----------------------------------------

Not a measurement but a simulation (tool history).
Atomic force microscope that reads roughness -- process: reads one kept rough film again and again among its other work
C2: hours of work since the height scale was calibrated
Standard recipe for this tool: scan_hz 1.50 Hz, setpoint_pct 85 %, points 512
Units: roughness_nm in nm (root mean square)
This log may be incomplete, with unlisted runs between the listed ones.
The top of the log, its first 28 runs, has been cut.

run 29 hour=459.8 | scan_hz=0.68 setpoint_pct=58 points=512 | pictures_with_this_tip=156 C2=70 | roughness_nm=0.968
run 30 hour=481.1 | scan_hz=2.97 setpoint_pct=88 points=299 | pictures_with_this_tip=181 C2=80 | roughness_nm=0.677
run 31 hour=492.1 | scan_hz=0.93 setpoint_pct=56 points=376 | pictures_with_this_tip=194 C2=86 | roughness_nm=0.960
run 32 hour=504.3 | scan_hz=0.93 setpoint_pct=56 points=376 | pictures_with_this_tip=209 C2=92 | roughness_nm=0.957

----------------------------------------

Please return exactly the lines from the opening line of the data above through the line with "This log may", both included and nothing else.

### TASK OUTPUT
Not a measurement but a simulation (tool history).
Atomic force microscope that reads roughness -- process: reads one kept rough film again and again among its other work
C2: hours of work since the height scale was calibrated
Standard recipe for this tool: scan_hz 1.50 Hz, setpoint_pct 85 %, points 512
Units: roughness_nm in nm (root mean square)
This log may be incomplete, with unlisted runs between the listed ones.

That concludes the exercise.